• _Data excerpts_
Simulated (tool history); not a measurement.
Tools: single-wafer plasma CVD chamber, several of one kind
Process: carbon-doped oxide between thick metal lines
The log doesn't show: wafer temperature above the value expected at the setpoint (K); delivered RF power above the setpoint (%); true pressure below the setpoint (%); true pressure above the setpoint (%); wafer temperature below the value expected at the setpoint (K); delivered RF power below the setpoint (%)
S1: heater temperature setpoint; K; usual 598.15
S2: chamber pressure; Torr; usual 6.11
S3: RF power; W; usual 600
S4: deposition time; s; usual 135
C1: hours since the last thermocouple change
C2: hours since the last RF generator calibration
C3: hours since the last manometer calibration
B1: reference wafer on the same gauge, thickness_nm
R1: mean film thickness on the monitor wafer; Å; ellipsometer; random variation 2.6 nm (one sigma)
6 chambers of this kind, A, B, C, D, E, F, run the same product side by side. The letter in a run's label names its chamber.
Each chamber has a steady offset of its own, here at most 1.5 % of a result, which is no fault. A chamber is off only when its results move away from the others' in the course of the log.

• _Assigned task_
Nothing but the full listing, copied exactly, belongs in the answer.

• _Answer area_
Simulated (tool history); not a measurement.
Tools: single-wafer plasma CVD chamber, several of one kind
Process: carbon-doped oxide between thick metal lines
The log doesn't show: wafer temperature above the value expected at the setpoint (K); delivered RF power above the setpoint (%); true pressure below the setpoint (%); true pressure above the setpoint (%); wafer temperature below the value expected at the setpoint (K); delivered RF power below the setpoint (%)
S1: heater temperature setpoint; K; usual 598.15
S2: chamber pressure; Torr; usual 6.11
S3: RF power; W; usual 600
S4: deposition time; s; usual 135
C1: hours since the last thermocouple change
C2: hours since the last RF generator calibration
C3: hours since the last manometer calibration
B1: reference wafer on the same gauge, thickness_nm
R1: mean film thickness on the monitor wafer; Å; ellipsometer; random variation 2.6 nm (one sigma)
6 chambers of this kind, A, B, C, D, E, F, run the same product side by side. The letter in a run's label names its chamber.
Each chamber has a steady offset of its own, here at most 1.5 % of a result, which is no fault. A chamber is off only when its results move away from the others' in the course of the log.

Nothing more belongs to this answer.